- [ASSIGNED TASK]:
After finding the line containing "This section sets" below, please output that line and each following one through the line containing "- 8: STRIP, etch materials resist", exactly as written.

- [RECORDS SUPPLIED]:
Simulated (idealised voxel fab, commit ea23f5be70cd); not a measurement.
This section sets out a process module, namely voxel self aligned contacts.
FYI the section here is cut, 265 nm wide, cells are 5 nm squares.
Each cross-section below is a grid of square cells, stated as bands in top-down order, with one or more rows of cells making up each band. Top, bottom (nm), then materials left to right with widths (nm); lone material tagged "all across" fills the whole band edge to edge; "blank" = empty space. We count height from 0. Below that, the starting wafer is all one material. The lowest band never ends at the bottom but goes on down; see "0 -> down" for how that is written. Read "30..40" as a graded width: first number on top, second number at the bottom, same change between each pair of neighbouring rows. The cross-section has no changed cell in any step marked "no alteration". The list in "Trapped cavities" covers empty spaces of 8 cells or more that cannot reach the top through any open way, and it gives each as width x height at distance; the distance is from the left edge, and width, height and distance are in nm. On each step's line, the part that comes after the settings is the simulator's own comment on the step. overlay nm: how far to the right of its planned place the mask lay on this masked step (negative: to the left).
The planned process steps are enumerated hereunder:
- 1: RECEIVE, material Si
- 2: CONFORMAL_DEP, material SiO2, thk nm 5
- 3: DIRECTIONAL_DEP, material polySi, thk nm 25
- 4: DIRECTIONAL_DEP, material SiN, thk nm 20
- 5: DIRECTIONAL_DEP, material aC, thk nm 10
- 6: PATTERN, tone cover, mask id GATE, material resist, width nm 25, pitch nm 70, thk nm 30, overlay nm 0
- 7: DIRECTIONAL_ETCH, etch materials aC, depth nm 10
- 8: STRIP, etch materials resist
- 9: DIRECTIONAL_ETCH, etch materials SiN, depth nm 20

- [EXERCISE RESPONSE]:
This section sets out a process module, namely voxel self aligned contacts.
FYI the section here is cut, 265 nm wide, cells are 5 nm squares.
Each cross-section below is a grid of square cells, stated as bands in top-down order, with one or more rows of cells making up each band. Top, bottom (nm), then materials left to right with widths (nm); lone material tagged "all across" fills the whole band edge to edge; "blank" = empty space. We count height from 0. Below that, the starting wafer is all one material. The lowest band never ends at the bottom but goes on down; see "0 -> down" for how that is written. Read "30..40" as a graded width: first number on top, second number at the bottom, same change between each pair of neighbouring rows. The cross-section has no changed cell in any step marked "no alteration". The list in "Trapped cavities" covers empty spaces of 8 cells or more that cannot reach the top through any open way, and it gives each as width x height at distance; the distance is from the left edge, and width, height and distance are in nm. On each step's line, the part that comes after the settings is the simulator's own comment on the step. overlay nm: how far to the right of its planned place the mask lay on this masked step (negative: to the left).
The planned process steps are enumerated hereunder:
- 1: RECEIVE, material Si
- 2: CONFORMAL_DEP, material SiO2, thk nm 5
- 3: DIRECTIONAL_DEP, material polySi, thk nm 25
- 4: DIRECTIONAL_DEP, material SiN, thk nm 20
- 5: DIRECTIONAL_DEP, material aC, thk nm 10
- 6: PATTERN, tone cover, mask id GATE, material resist, width nm 25, pitch nm 70, thk nm 30, overlay nm 0
- 7: DIRECTIONAL_ETCH, etch materials aC, depth nm 10
- 8: STRIP, etch materials resist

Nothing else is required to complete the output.